Record excerpts >>
<<<<
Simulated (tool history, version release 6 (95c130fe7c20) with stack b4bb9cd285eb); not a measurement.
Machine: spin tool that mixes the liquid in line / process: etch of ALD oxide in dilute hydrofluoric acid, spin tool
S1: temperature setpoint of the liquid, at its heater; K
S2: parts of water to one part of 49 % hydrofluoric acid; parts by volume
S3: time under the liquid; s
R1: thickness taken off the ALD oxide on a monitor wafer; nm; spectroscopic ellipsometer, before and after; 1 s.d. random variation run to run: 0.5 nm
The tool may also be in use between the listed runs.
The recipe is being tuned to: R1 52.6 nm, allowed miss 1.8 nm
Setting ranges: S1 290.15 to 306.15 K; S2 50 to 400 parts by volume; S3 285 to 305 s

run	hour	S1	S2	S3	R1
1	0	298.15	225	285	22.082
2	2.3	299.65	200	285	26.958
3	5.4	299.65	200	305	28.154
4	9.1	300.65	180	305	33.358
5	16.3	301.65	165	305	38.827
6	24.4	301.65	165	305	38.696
>>>>

Work instruction >> Every line from the start of the material above through the line that contains "R1: thickness taken" must be written out exactly, with both ends included.

Task answer >>
Simulated (tool history, version release 6 (95c130fe7c20) with stack b4bb9cd285eb); not a measurement.
Machine: spin tool that mixes the liquid in line / process: etch of ALD oxide in dilute hydrofluoric acid, spin tool
S1: temperature setpoint of the liquid, at its heater; K
S2: parts of water to one part of 49 % hydrofluoric acid; parts by volume
S3: time under the liquid; s
R1: thickness taken off the ALD oxide on a monitor wafer; nm; spectroscopic ellipsometer, before and after; 1 s.d. random variation run to run: 0.5 nm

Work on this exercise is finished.